### AVAILABLE DATA
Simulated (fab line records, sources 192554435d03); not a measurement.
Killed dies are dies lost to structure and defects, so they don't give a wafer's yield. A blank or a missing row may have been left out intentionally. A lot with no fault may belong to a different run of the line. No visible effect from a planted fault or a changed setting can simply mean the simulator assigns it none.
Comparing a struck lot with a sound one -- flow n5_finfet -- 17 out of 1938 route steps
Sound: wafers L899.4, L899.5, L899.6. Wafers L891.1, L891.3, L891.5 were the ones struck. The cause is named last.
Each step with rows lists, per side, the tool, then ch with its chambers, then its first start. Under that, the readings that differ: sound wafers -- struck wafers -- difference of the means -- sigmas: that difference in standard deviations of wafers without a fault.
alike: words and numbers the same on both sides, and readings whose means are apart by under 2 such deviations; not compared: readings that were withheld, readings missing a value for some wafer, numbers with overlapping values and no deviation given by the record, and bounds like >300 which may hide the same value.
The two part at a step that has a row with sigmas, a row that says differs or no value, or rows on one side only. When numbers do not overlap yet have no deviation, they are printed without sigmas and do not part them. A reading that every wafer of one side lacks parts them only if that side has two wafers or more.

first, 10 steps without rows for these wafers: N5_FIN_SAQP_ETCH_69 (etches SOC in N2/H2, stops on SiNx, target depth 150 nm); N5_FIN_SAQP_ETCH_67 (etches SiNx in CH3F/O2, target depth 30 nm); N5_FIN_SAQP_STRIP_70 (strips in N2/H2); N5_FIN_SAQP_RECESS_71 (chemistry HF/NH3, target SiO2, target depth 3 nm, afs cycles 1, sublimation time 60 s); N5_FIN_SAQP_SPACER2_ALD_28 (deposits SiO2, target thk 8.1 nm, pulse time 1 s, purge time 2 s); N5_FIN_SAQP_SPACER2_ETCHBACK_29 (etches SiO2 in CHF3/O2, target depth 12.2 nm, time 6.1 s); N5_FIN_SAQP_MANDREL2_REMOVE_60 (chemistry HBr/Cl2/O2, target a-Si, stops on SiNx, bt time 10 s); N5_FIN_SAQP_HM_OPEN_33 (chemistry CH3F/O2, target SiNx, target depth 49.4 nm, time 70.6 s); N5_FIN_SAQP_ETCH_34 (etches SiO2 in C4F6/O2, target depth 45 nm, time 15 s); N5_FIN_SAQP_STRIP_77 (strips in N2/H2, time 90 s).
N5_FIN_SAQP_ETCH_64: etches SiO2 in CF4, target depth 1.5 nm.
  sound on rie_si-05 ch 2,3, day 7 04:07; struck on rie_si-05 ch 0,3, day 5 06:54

### ASSIGNMENT
Taking the entries from their first line through the line with "The two part", inclusive, restate each line word for word and give nothing else.

### RESPONSE AREA
Simulated (fab line records, sources 192554435d03); not a measurement.
Killed dies are dies lost to structure and defects, so they don't give a wafer's yield. A blank or a missing row may have been left out intentionally. A lot with no fault may belong to a different run of the line. No visible effect from a planted fault or a changed setting can simply mean the simulator assigns it none.
Comparing a struck lot with a sound one -- flow n5_finfet -- 17 out of 1938 route steps
Sound: wafers L899.4, L899.5, L899.6. Wafers L891.1, L891.3, L891.5 were the ones struck. The cause is named last.
Each step with rows lists, per side, the tool, then ch with its chambers, then its first start. Under that, the readings that differ: sound wafers -- struck wafers -- difference of the means -- sigmas: that difference in standard deviations of wafers without a fault.
alike: words and numbers the same on both sides, and readings whose means are apart by under 2 such deviations; not compared: readings that were withheld, readings missing a value for some wafer, numbers with overlapping values and no deviation given by the record, and bounds like >300 which may hide the same value.
The two part at a step that has a row with sigmas, a row that says differs or no value, or rows on one side only. When numbers do not overlap yet have no deviation, they are printed without sigmas and do not part them. A reading that every wafer of one side lacks parts them only if that side has two wafers or more.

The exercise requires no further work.